Top of DATA PROVIDED
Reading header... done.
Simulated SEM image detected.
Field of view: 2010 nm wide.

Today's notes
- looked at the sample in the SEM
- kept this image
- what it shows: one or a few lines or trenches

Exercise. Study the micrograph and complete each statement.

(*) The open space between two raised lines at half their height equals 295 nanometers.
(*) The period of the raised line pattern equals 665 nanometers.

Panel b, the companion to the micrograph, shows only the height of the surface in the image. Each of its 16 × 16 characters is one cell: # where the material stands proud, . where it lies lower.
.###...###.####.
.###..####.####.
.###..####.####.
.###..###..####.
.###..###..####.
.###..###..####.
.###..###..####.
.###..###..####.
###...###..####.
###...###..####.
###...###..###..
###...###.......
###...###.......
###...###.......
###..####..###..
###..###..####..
Bottom of DATA PROVIDED

ASSIGNMENT — Copy out the listing above, line by line and exactly, from its first line to the line holding "(*) The period", inclusive.

RESPONSE —
Reading header... done.
Simulated SEM image detected.
Field of view: 2010 nm wide.

Today's notes
- looked at the sample in the SEM
- kept this image
- what it shows: one or a few lines or trenches

Exercise. Study the micrograph and complete each statement.

(*) The open space between two raised lines at half their height equals 295 nanometers.
(*) The period of the raised line pattern equals 665 nanometers.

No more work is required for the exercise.